#### Records supplied:
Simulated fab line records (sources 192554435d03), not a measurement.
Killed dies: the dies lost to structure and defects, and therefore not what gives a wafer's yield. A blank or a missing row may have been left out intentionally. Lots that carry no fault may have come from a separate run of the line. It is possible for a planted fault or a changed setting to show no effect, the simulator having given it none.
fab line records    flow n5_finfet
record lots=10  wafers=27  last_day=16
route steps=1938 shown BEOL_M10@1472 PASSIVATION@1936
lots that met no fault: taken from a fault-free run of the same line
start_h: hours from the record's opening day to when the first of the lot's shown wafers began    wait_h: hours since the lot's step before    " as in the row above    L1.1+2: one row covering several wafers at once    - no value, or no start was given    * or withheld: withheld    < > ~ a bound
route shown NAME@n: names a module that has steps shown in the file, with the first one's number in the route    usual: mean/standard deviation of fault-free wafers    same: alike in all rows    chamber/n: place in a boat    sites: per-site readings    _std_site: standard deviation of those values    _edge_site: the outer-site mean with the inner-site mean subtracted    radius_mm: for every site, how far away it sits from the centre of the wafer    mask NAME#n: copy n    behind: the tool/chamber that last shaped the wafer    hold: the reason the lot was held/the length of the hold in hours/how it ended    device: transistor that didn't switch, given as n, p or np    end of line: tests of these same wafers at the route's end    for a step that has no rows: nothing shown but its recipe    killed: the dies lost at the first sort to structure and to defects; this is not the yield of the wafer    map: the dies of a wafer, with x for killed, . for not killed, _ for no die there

#### Activity:
What you return should be exactly the lines above, starting at the one with "route steps=1938 shown" and ending at the one with "start_h: hours from", and nothing else.

#### Response box:
route steps=1938 shown BEOL_M10@1472 PASSIVATION@1936
lots that met no fault: taken from a fault-free run of the same line
start_h: hours from the record's opening day to when the first of the lot's shown wafers began    wait_h: hours since the lot's step before    " as in the row above    L1.1+2: one row covering several wafers at once    - no value, or no start was given    * or withheld: withheld    < > ~ a bound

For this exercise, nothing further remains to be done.